Start of DATA EXCERPTS

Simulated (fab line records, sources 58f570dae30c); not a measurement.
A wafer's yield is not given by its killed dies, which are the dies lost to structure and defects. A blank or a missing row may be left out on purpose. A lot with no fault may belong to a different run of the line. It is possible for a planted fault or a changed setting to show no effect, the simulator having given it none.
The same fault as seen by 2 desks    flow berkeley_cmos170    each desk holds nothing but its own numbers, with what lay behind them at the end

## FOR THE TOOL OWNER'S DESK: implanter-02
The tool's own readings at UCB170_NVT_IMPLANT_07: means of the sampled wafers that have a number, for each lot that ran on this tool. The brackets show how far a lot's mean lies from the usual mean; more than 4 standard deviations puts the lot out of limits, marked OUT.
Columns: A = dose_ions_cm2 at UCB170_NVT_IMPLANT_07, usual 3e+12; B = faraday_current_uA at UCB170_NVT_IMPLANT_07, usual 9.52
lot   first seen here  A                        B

End of DATA EXCERPTS

EXERCISE. Each line of the data is to be retyped exactly as shown.

ANSWER SPACE.
Simulated (fab line records, sources 58f570dae30c); not a measurement.
A wafer's yield is not given by its killed dies, which are the dies lost to structure and defects. A blank or a missing row may be left out on purpose. A lot with no fault may belong to a different run of the line. It is possible for a planted fault or a changed setting to show no effect, the simulator having given it none.
The same fault as seen by 2 desks    flow berkeley_cmos170    each desk holds nothing but its own numbers, with what lay behind them at the end

## FOR THE TOOL OWNER'S DESK: implanter-02
The tool's own readings at UCB170_NVT_IMPLANT_07: means of the sampled wafers that have a number, for each lot that ran on this tool. The brackets show how far a lot's mean lies from the usual mean; more than 4 standard deviations puts the lot out of limits, marked OUT.
Columns: A = dose_ions_cm2 at UCB170_NVT_IMPLANT_07, usual 3e+12; B = faraday_current_uA at UCB170_NVT_IMPLANT_07, usual 9.52
lot   first seen here  A                        B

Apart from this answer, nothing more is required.